== Material shown ==
--------------------------------
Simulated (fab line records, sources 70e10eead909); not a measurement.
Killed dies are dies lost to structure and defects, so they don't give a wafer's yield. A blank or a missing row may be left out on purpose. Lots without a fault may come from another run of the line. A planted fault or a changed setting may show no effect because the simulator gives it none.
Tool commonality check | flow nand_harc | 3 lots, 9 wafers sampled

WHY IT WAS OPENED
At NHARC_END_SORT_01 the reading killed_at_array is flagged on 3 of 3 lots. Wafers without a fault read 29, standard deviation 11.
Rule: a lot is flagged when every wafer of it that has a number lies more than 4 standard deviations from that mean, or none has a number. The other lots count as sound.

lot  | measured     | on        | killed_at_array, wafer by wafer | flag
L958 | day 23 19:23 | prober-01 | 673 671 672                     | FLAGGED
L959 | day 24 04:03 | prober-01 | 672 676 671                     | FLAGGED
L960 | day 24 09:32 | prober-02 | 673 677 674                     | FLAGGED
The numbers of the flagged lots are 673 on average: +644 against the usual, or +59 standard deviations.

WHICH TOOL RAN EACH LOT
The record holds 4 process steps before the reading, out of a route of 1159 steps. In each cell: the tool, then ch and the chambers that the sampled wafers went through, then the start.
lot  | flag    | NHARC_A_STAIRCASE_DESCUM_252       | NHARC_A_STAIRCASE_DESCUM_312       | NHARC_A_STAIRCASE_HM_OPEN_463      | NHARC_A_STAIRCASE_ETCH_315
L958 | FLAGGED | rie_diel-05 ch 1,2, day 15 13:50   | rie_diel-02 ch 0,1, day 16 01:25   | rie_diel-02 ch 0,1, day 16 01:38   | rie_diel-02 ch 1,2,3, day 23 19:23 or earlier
--------------------------------

== Action item ==
Give the entries again exactly as they stand.

== Written reply ==
Simulated (fab line records, sources 70e10eead909); not a measurement.
Killed dies are dies lost to structure and defects, so they don't give a wafer's yield. A blank or a missing row may be left out on purpose. Lots without a fault may come from another run of the line. A planted fault or a changed setting may show no effect because the simulator gives it none.
Tool commonality check | flow nand_harc | 3 lots, 9 wafers sampled

WHY IT WAS OPENED
At NHARC_END_SORT_01 the reading killed_at_array is flagged on 3 of 3 lots. Wafers without a fault read 29, standard deviation 11.
Rule: a lot is flagged when every wafer of it that has a number lies more than 4 standard deviations from that mean, or none has a number. The other lots count as sound.

lot  | measured     | on        | killed_at_array, wafer by wafer | flag
L958 | day 23 19:23 | prober-01 | 673 671 672                     | FLAGGED
L959 | day 24 04:03 | prober-01 | 672 676 671                     | FLAGGED
L960 | day 24 09:32 | prober-02 | 673 677 674                     | FLAGGED
The numbers of the flagged lots are 673 on average: +644 against the usual, or +59 standard deviations.

WHICH TOOL RAN EACH LOT
The record holds 4 process steps before the reading, out of a route of 1159 steps. In each cell: the tool, then ch and the chambers that the sampled wafers went through, then the start.
lot  | flag    | NHARC_A_STAIRCASE_DESCUM_252       | NHARC_A_STAIRCASE_DESCUM_312       | NHARC_A_STAIRCASE_HM_OPEN_463      | NHARC_A_STAIRCASE_ETCH_315
L958 | FLAGGED | rie_diel-05 ch 1,2, day 15 13:50   | rie_diel-02 ch 0,1, day 16 01:25   | rie_diel-02 ch 0,1, day 16 01:38   | rie_diel-02 ch 1,2,3, day 23 19:23 or earlier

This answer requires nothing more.